#### Task item:
Your task is to retype each line of the data below exactly.

------------
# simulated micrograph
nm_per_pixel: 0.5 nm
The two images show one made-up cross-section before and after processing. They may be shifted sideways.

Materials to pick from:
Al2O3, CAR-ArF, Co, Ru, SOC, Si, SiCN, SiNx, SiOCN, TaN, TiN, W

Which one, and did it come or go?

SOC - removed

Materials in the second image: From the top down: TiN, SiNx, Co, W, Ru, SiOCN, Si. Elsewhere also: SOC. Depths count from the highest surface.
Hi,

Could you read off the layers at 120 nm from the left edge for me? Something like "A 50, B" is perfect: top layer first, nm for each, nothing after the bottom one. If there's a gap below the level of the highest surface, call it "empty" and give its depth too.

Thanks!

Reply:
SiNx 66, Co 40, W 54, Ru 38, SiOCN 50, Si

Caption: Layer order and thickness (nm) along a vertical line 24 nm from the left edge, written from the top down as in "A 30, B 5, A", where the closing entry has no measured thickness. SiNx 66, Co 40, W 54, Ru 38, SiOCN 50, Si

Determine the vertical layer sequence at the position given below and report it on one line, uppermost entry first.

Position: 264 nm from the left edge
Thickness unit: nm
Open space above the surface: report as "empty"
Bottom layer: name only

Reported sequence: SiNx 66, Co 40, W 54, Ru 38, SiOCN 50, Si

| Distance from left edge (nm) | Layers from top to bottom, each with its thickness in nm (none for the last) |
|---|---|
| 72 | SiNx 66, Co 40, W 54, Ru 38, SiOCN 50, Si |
------------

#### Response box:
# simulated micrograph
nm_per_pixel: 0.5 nm
The two images show one made-up cross-section before and after processing. They may be shifted sideways.

Materials to pick from:
Al2O3, CAR-ArF, Co, Ru, SOC, Si, SiCN, SiNx, SiOCN, TaN, TiN, W

Which one, and did it come or go?

SOC - removed

Materials in the second image: From the top down: TiN, SiNx, Co, W, Ru, SiOCN, Si. Elsewhere also: SOC. Depths count from the highest surface.
Hi,

Could you read off the layers at 120 nm from the left edge for me? Something like "A 50, B" is perfect: top layer first, nm for each, nothing after the bottom one. If there's a gap below the level of the highest surface, call it "empty" and give its depth too.

Thanks!

Reply:
SiNx 66, Co 40, W 54, Ru 38, SiOCN 50, Si

Caption: Layer order and thickness (nm) along a vertical line 24 nm from the left edge, written from the top down as in "A 30, B 5, A", where the closing entry has no measured thickness. SiNx 66, Co 40, W 54, Ru 38, SiOCN 50, Si

Determine the vertical layer sequence at the position given below and report it on one line, uppermost entry first.

Position: 264 nm from the left edge
Thickness unit: nm
Open space above the surface: report as "empty"
Bottom layer: name only

Reported sequence: SiNx 66, Co 40, W 54, Ru 38, SiOCN 50, Si

| Distance from left edge (nm) | Layers from top to bottom, each with its thickness in nm (none for the last) |
|---|---|
| 72 | SiNx 66, Co 40, W 54, Ru 38, SiOCN 50, Si |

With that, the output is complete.